•••
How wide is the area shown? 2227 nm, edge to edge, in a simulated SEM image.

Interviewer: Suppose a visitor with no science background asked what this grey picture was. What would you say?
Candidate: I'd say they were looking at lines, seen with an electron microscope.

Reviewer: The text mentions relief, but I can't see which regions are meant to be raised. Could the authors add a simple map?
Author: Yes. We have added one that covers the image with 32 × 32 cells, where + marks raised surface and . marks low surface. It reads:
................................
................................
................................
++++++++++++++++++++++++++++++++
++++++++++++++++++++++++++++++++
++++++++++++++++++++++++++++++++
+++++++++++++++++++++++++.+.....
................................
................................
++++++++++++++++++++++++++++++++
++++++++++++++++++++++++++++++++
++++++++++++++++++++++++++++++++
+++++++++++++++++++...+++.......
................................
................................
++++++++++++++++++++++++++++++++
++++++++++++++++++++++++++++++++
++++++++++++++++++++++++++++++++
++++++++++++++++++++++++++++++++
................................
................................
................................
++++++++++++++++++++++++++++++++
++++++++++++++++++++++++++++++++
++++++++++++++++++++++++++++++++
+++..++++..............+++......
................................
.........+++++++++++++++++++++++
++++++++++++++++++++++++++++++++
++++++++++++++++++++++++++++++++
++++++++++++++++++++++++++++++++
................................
•••

EXERCISE> Copy out all of the records above with nothing altered.

ANSWER SECTION>
How wide is the area shown? 2227 nm, edge to edge, in a simulated SEM image.

Interviewer: Suppose a visitor with no science background asked what this grey picture was. What would you say?
Candidate: I'd say they were looking at lines, seen with an electron microscope.

Reviewer: The text mentions relief, but I can't see which regions are meant to be raised. Could the authors add a simple map?
Author: Yes. We have added one that covers the image with 32 × 32 cells, where + marks raised surface and . marks low surface. It reads:
................................
................................
................................
++++++++++++++++++++++++++++++++
++++++++++++++++++++++++++++++++
++++++++++++++++++++++++++++++++
+++++++++++++++++++++++++.+.....
................................
................................
++++++++++++++++++++++++++++++++
++++++++++++++++++++++++++++++++
++++++++++++++++++++++++++++++++
+++++++++++++++++++...+++.......
................................
................................
++++++++++++++++++++++++++++++++
++++++++++++++++++++++++++++++++
++++++++++++++++++++++++++++++++
++++++++++++++++++++++++++++++++
................................
................................
................................
++++++++++++++++++++++++++++++++
++++++++++++++++++++++++++++++++
++++++++++++++++++++++++++++++++
+++..++++..............+++......
................................
.........+++++++++++++++++++++++
++++++++++++++++++++++++++++++++
++++++++++++++++++++++++++++++++
++++++++++++++++++++++++++++++++
................................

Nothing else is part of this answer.